Work instruction
Using the listing below, return each line exactly as it reads.

Study material
▼▼▼

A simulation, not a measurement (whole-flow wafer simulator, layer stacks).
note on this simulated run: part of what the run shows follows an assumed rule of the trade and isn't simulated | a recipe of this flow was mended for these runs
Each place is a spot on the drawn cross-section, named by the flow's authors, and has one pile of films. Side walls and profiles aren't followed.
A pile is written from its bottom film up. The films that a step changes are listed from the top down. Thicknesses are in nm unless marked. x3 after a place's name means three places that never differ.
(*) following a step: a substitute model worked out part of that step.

▲▲▲

Your solution
A simulation, not a measurement (whole-flow wafer simulator, layer stacks).
note on this simulated run: part of what the run shows follows an assumed rule of the trade and isn't simulated | a recipe of this flow was mended for these runs
Each place is a spot on the drawn cross-section, named by the flow's authors, and has one pile of films. Side walls and profiles aren't followed.
A pile is written from its bottom film up. The films that a step changes are listed from the top down. Thicknesses are in nm unless marked. x3 after a place's name means three places that never differ.
(*) following a step: a substitute model worked out part of that step.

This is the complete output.